Without changing a single word, restate the entries below.

:: Input data ::
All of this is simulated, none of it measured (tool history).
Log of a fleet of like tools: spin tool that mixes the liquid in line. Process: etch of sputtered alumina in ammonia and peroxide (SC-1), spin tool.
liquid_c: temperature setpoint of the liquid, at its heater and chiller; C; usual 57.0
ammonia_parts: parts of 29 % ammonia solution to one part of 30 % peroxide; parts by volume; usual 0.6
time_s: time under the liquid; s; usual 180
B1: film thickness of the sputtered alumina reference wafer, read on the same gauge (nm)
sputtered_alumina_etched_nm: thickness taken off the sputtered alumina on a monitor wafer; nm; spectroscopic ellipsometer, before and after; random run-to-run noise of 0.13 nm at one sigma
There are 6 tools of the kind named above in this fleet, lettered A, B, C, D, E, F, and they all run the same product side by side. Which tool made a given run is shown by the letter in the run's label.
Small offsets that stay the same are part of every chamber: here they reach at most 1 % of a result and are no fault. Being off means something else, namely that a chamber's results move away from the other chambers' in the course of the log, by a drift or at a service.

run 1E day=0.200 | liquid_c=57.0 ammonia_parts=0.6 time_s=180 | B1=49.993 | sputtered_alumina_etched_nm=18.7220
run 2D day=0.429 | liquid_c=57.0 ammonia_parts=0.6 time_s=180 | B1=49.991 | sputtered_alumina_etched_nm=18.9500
:::

| Exercise result |
All of this is simulated, none of it measured (tool history).
Log of a fleet of like tools: spin tool that mixes the liquid in line. Process: etch of sputtered alumina in ammonia and peroxide (SC-1), spin tool.
liquid_c: temperature setpoint of the liquid, at its heater and chiller; C; usual 57.0
ammonia_parts: parts of 29 % ammonia solution to one part of 30 % peroxide; parts by volume; usual 0.6
time_s: time under the liquid; s; usual 180
B1: film thickness of the sputtered alumina reference wafer, read on the same gauge (nm)
sputtered_alumina_etched_nm: thickness taken off the sputtered alumina on a monitor wafer; nm; spectroscopic ellipsometer, before and after; random run-to-run noise of 0.13 nm at one sigma
There are 6 tools of the kind named above in this fleet, lettered A, B, C, D, E, F, and they all run the same product side by side. Which tool made a given run is shown by the letter in the run's label.
Small offsets that stay the same are part of every chamber: here they reach at most 1 % of a result and are no fault. Being off means something else, namely that a chamber's results move away from the other chambers' in the course of the log, by a drift or at a service.

run 1E day=0.200 | liquid_c=57.0 ammonia_parts=0.6 time_s=180 | B1=49.993 | sputtered_alumina_etched_nm=18.7220
run 2D day=0.429 | liquid_c=57.0 ammonia_parts=0.6 time_s=180 | B1=49.991 | sputtered_alumina_etched_nm=18.9500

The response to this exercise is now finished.